Task item: What is needed is an exact copy of every record below.

Data for review:
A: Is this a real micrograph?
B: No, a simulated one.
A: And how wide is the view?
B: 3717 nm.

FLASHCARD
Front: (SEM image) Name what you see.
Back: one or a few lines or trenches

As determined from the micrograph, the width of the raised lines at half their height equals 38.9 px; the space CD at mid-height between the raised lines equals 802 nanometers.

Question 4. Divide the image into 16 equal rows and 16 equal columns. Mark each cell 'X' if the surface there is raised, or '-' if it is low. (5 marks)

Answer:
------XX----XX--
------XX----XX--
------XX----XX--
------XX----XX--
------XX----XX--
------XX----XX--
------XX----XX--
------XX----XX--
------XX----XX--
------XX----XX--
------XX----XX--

Answer section:
A: Is this a real micrograph?
B: No, a simulated one.
A: And how wide is the view?
B: 3717 nm.

FLASHCARD
Front: (SEM image) Name what you see.
Back: one or a few lines or trenches

As determined from the micrograph, the width of the raised lines at half their height equals 38.9 px; the space CD at mid-height between the raised lines equals 802 nanometers.

Question 4. Divide the image into 16 equal rows and 16 equal columns. Mark each cell 'X' if the surface there is raised, or '-' if it is low. (5 marks)

Answer:
------XX----XX--
------XX----XX--
------XX----XX--
------XX----XX--
------XX----XX--
------XX----XX--
------XX----XX--
------XX----XX--
------XX----XX--
------XX----XX--
------XX----XX--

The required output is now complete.